### Brief
Give the records again, word for word.

<<<<
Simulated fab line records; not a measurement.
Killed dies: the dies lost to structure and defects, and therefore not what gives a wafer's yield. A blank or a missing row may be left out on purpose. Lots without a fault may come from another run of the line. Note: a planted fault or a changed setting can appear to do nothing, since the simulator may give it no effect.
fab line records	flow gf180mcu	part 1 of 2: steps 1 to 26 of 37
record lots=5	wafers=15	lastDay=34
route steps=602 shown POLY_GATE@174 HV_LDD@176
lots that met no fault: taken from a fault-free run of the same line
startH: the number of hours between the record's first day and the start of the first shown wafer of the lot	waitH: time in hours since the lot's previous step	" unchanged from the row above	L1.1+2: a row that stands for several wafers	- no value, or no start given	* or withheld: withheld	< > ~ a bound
>>>>

### Answer box
Simulated fab line records; not a measurement.
Killed dies: the dies lost to structure and defects, and therefore not what gives a wafer's yield. A blank or a missing row may be left out on purpose. Lots without a fault may come from another run of the line. Note: a planted fault or a changed setting can appear to do nothing, since the simulator may give it no effect.
fab line records	flow gf180mcu	part 1 of 2: steps 1 to 26 of 37
record lots=5	wafers=15	lastDay=34
route steps=602 shown POLY_GATE@174 HV_LDD@176
lots that met no fault: taken from a fault-free run of the same line
startH: the number of hours between the record's first day and the start of the first shown wafer of the lot	waitH: time in hours since the lot's previous step	" unchanged from the row above	L1.1+2: a row that stands for several wafers	- no value, or no start given	* or withheld: withheld	< > ~ a bound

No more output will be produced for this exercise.